### DATA RECORDS
━━━━━━━━━━━━━━━━━━━━

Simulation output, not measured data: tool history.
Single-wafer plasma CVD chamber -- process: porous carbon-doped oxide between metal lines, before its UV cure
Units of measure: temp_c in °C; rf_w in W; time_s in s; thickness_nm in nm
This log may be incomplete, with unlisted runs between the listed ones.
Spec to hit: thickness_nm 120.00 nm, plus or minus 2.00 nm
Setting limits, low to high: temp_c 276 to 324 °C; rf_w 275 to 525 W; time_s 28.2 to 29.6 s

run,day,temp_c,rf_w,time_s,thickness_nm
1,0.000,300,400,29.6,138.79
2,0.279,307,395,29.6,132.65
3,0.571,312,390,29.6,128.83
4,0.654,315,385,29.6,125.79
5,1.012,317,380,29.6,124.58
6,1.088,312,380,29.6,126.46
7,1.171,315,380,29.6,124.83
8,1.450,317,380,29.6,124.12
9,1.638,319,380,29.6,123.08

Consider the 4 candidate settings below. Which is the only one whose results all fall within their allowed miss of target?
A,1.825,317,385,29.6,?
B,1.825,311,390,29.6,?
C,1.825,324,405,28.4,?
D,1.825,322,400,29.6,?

━━━━━━━━━━━━━━━━━━━━

### EXERCISE
Exactly as written, repeat the lines from the start of the listing through the line containing "5,1.012,317,380,29.6,124.58", both included.

### ANSWER SECTION
Simulation output, not measured data: tool history.
Single-wafer plasma CVD chamber -- process: porous carbon-doped oxide between metal lines, before its UV cure
Units of measure: temp_c in °C; rf_w in W; time_s in s; thickness_nm in nm
This log may be incomplete, with unlisted runs between the listed ones.
Spec to hit: thickness_nm 120.00 nm, plus or minus 2.00 nm
Setting limits, low to high: temp_c 276 to 324 °C; rf_w 275 to 525 W; time_s 28.2 to 29.6 s

run,day,temp_c,rf_w,time_s,thickness_nm
1,0.000,300,400,29.6,138.79
2,0.279,307,395,29.6,132.65
3,0.571,312,390,29.6,128.83
4,0.654,315,385,29.6,125.79
5,1.012,317,380,29.6,124.58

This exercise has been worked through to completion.